Extracted entries:
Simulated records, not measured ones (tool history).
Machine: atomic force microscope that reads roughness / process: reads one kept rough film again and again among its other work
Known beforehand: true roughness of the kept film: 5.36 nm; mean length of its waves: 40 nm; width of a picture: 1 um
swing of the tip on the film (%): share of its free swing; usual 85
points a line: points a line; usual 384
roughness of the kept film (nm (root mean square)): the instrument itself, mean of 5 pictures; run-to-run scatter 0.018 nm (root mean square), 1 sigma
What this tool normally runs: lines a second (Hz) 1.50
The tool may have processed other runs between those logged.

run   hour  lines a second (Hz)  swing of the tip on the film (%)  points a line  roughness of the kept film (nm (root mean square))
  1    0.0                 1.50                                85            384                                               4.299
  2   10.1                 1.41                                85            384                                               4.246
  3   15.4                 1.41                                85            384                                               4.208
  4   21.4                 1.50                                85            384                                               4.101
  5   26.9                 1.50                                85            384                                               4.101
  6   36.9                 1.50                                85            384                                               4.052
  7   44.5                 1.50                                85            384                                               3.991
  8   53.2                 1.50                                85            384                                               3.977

Requirement: Every line above has to be restated word for word.

Your response:
Simulated records, not measured ones (tool history).
Machine: atomic force microscope that reads roughness / process: reads one kept rough film again and again among its other work
Known beforehand: true roughness of the kept film: 5.36 nm; mean length of its waves: 40 nm; width of a picture: 1 um
swing of the tip on the film (%): share of its free swing; usual 85
points a line: points a line; usual 384
roughness of the kept film (nm (root mean square)): the instrument itself, mean of 5 pictures; run-to-run scatter 0.018 nm (root mean square), 1 sigma
What this tool normally runs: lines a second (Hz) 1.50
The tool may have processed other runs between those logged.

run   hour  lines a second (Hz)  swing of the tip on the film (%)  points a line  roughness of the kept film (nm (root mean square))
  1    0.0                 1.50                                85            384                                               4.299
  2   10.1                 1.41                                85            384                                               4.246
  3   15.4                 1.41                                85            384                                               4.208
  4   21.4                 1.50                                85            384                                               4.101
  5   26.9                 1.50                                85            384                                               4.101
  6   36.9                 1.50                                85            384                                               4.052
  7   44.5                 1.50                                85            384                                               3.991
  8   53.2                 1.50                                85            384                                               3.977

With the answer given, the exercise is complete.